Dataset content:
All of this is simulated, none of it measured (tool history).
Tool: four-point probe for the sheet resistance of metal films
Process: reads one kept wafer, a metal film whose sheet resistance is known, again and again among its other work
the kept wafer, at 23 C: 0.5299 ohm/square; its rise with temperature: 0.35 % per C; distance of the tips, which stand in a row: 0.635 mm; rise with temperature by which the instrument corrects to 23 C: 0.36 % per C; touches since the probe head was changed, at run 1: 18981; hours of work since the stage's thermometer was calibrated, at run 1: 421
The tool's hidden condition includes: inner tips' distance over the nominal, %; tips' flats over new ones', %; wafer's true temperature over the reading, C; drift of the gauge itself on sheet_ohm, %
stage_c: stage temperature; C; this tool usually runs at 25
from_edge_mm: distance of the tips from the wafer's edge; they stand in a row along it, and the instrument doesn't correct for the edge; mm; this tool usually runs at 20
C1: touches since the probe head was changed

Brief: Start to finish, give the listing again exactly.

Response:
All of this is simulated, none of it measured (tool history).
Tool: four-point probe for the sheet resistance of metal films
Process: reads one kept wafer, a metal film whose sheet resistance is known, again and again among its other work
the kept wafer, at 23 C: 0.5299 ohm/square; its rise with temperature: 0.35 % per C; distance of the tips, which stand in a row: 0.635 mm; rise with temperature by which the instrument corrects to 23 C: 0.36 % per C; touches since the probe head was changed, at run 1: 18981; hours of work since the stage's thermometer was calibrated, at run 1: 421
The tool's hidden condition includes: inner tips' distance over the nominal, %; tips' flats over new ones', %; wafer's true temperature over the reading, C; drift of the gauge itself on sheet_ohm, %
stage_c: stage temperature; C; this tool usually runs at 25
from_edge_mm: distance of the tips from the wafer's edge; they stand in a row along it, and the instrument doesn't correct for the edge; mm; this tool usually runs at 20
C1: touches since the probe head was changed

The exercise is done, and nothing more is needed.